## Data supplied
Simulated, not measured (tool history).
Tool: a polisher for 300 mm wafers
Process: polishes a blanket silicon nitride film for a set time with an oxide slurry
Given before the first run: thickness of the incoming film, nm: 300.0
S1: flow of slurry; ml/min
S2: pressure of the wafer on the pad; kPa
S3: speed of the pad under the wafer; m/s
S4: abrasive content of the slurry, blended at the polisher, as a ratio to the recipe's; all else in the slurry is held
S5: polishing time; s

## Work task
Copy every record above exactly as it appears.

## Exercise solution
Simulated, not measured (tool history).
Tool: a polisher for 300 mm wafers
Process: polishes a blanket silicon nitride film for a set time with an oxide slurry
Given before the first run: thickness of the incoming film, nm: 300.0
S1: flow of slurry; ml/min
S2: pressure of the wafer on the pad; kPa
S3: speed of the pad under the wafer; m/s
S4: abrasive content of the slurry, blended at the polisher, as a ratio to the recipe's; all else in the slurry is held
S5: polishing time; s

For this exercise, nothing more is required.